▶ [Activity]: Repeat, exactly as written, the lines of the records below from the first through the line with "For the purposes", but none past it.

________________

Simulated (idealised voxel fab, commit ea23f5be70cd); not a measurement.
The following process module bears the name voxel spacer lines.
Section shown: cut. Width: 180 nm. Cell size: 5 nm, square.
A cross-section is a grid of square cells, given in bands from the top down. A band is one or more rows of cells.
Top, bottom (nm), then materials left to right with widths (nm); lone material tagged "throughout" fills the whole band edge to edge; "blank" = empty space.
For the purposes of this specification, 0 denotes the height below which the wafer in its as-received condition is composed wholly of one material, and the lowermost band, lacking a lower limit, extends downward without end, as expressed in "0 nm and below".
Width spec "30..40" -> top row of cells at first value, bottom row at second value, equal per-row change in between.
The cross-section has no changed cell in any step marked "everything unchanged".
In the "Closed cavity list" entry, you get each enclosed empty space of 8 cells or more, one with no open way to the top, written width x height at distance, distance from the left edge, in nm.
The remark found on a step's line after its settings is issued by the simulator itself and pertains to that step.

________________

▶ [Written reply]:
Simulated (idealised voxel fab, commit ea23f5be70cd); not a measurement.
The following process module bears the name voxel spacer lines.
Section shown: cut. Width: 180 nm. Cell size: 5 nm, square.
A cross-section is a grid of square cells, given in bands from the top down. A band is one or more rows of cells.
Top, bottom (nm), then materials left to right with widths (nm); lone material tagged "throughout" fills the whole band edge to edge; "blank" = empty space.
For the purposes of this specification, 0 denotes the height below which the wafer in its as-received condition is composed wholly of one material, and the lowermost band, lacking a lower limit, extends downward without end, as expressed in "0 nm and below".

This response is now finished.